* [ACTIVITY] What you need to produce from the material below is an exact transcription of the lines from the one with "Run 6, day 1.033: S1" through the one with "Run B, day 2.162: S1", both included, and no other line.

━━ EXTRACTED ENTRIES ━━
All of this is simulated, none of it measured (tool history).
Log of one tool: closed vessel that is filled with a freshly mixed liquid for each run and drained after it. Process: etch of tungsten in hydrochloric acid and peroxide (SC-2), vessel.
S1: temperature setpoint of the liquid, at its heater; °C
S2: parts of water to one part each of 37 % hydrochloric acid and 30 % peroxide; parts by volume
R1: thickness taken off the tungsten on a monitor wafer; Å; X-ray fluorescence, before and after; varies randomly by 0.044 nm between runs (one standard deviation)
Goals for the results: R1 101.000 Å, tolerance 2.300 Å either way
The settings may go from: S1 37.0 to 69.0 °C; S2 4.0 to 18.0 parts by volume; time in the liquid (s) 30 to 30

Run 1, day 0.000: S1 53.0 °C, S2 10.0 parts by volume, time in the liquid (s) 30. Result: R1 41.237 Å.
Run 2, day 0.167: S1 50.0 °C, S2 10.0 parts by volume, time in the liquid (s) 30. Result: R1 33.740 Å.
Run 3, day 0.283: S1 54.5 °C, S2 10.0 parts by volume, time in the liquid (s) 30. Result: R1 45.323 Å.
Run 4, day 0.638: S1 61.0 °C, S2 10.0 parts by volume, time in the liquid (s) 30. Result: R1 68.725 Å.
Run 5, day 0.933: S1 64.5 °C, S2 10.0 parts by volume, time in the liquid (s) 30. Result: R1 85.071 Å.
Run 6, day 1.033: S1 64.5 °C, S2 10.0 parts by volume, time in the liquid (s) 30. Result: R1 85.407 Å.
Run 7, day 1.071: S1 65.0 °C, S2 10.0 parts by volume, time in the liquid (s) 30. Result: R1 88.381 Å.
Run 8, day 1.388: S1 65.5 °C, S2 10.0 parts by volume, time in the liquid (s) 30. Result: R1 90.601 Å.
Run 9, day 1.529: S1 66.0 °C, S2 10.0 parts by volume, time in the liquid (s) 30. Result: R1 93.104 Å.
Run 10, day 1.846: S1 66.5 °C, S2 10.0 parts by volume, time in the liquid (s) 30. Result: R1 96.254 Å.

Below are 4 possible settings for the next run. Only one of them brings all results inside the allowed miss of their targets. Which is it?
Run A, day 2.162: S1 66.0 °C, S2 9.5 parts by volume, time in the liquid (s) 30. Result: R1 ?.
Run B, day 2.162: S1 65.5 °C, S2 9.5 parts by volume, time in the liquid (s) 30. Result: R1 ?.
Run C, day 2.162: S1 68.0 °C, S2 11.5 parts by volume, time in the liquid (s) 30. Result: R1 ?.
━━━

* [EXPECTED ANSWER]
Run 6, day 1.033: S1 64.5 °C, S2 10.0 parts by volume, time in the liquid (s) 30. Result: R1 85.407 Å.
Run 7, day 1.071: S1 65.0 °C, S2 10.0 parts by volume, time in the liquid (s) 30. Result: R1 88.381 Å.
Run 8, day 1.388: S1 65.5 °C, S2 10.0 parts by volume, time in the liquid (s) 30. Result: R1 90.601 Å.
Run 9, day 1.529: S1 66.0 °C, S2 10.0 parts by volume, time in the liquid (s) 30. Result: R1 93.104 Å.
Run 10, day 1.846: S1 66.5 °C, S2 10.0 parts by volume, time in the liquid (s) 30. Result: R1 96.254 Å.

Below are 4 possible settings for the next run. Only one of them brings all results inside the allowed miss of their targets. Which is it?
Run A, day 2.162: S1 66.0 °C, S2 9.5 parts by volume, time in the liquid (s) 30. Result: R1 ?.
Run B, day 2.162: S1 65.5 °C, S2 9.5 parts by volume, time in the liquid (s) 30. Result: R1 ?.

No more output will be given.